——

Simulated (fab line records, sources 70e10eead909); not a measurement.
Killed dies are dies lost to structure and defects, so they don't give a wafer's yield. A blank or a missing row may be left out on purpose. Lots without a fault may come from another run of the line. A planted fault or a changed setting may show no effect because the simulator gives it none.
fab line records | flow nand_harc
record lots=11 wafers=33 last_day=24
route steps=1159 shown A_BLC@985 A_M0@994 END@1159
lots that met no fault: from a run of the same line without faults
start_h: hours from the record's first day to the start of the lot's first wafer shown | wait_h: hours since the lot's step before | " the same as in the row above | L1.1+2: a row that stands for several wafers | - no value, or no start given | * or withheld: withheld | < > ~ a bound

——

### WORK ORDER:
Exactly as they appear above, output the lines of the data from the first through the one that contains "lots that met", and only those lines.

### ANSWER SPACE:
Simulated (fab line records, sources 70e10eead909); not a measurement.
Killed dies are dies lost to structure and defects, so they don't give a wafer's yield. A blank or a missing row may be left out on purpose. Lots without a fault may come from another run of the line. A planted fault or a changed setting may show no effect because the simulator gives it none.
fab line records | flow nand_harc
record lots=11 wafers=33 last_day=24
route steps=1159 shown A_BLC@985 A_M0@994 END@1159
lots that met no fault: from a run of the same line without faults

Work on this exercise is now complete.